### REQUIREMENT
In the listing that follows, the lines starting at the one containing "A polisher for" and ending at the one containing "The simulation ignores: the" are to be returned exactly, both boundary lines included, and no others.

#### EXTRACTED RECORDS ####
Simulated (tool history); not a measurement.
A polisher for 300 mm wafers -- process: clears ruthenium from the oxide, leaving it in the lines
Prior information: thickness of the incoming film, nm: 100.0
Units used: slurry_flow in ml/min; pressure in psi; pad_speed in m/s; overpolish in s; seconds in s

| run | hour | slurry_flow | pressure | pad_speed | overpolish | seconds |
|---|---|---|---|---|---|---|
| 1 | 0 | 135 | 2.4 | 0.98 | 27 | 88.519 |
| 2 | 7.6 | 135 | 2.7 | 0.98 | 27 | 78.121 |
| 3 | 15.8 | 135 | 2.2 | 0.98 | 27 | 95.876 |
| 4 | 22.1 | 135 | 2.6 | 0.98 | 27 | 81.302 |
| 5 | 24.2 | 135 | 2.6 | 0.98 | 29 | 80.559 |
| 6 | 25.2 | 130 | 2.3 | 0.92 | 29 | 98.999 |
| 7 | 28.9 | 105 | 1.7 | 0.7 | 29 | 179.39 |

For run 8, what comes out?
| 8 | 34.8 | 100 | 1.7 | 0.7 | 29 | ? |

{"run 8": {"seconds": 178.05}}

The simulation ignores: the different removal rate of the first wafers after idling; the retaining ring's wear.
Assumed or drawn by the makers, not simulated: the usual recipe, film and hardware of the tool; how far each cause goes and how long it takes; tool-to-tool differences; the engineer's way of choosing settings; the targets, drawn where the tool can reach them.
####

### EXERCISE SOLUTION
A polisher for 300 mm wafers -- process: clears ruthenium from the oxide, leaving it in the lines
Prior information: thickness of the incoming film, nm: 100.0
Units used: slurry_flow in ml/min; pressure in psi; pad_speed in m/s; overpolish in s; seconds in s

| run | hour | slurry_flow | pressure | pad_speed | overpolish | seconds |
|---|---|---|---|---|---|---|
| 1 | 0 | 135 | 2.4 | 0.98 | 27 | 88.519 |
| 2 | 7.6 | 135 | 2.7 | 0.98 | 27 | 78.121 |
| 3 | 15.8 | 135 | 2.2 | 0.98 | 27 | 95.876 |
| 4 | 22.1 | 135 | 2.6 | 0.98 | 27 | 81.302 |
| 5 | 24.2 | 135 | 2.6 | 0.98 | 29 | 80.559 |
| 6 | 25.2 | 130 | 2.3 | 0.92 | 29 | 98.999 |
| 7 | 28.9 | 105 | 1.7 | 0.7 | 29 | 179.39 |

For run 8, what comes out?
| 8 | 34.8 | 100 | 1.7 | 0.7 | 29 | ? |

{"run 8": {"seconds": 178.05}}

The simulation ignores: the different removal rate of the first wafers after idling; the retaining ring's wear.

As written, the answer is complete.